DATASET EXTRACT |
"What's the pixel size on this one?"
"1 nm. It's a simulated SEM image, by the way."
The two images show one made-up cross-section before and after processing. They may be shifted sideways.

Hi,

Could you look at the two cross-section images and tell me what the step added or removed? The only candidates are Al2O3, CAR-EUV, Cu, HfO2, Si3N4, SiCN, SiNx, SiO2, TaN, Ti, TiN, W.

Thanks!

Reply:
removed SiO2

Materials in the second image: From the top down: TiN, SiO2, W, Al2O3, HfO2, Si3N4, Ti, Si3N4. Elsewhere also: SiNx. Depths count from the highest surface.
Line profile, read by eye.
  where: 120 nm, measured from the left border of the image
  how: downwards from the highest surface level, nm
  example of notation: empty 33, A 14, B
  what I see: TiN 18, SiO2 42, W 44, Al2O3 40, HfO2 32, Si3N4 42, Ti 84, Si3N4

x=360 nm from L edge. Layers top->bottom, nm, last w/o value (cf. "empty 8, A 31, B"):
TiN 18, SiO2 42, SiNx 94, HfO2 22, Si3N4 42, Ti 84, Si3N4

WORK ORDER |
Reproduce, line for line, the material, starting at its first line, and end once the line holding "x=360 nm from" has been output.

WRITTEN ANSWER |
"What's the pixel size on this one?"
"1 nm. It's a simulated SEM image, by the way."
The two images show one made-up cross-section before and after processing. They may be shifted sideways.

Hi,

Could you look at the two cross-section images and tell me what the step added or removed? The only candidates are Al2O3, CAR-EUV, Cu, HfO2, Si3N4, SiCN, SiNx, SiO2, TaN, Ti, TiN, W.

Thanks!

Reply:
removed SiO2

Materials in the second image: From the top down: TiN, SiO2, W, Al2O3, HfO2, Si3N4, Ti, Si3N4. Elsewhere also: SiNx. Depths count from the highest surface.
Line profile, read by eye.
  where: 120 nm, measured from the left border of the image
  how: downwards from the highest surface level, nm
  example of notation: empty 33, A 14, B
  what I see: TiN 18, SiO2 42, W 44, Al2O3 40, HfO2 32, Si3N4 42, Ti 84, Si3N4

x=360 nm from L edge. Layers top->bottom, nm, last w/o value (cf. "empty 8, A 31, B"):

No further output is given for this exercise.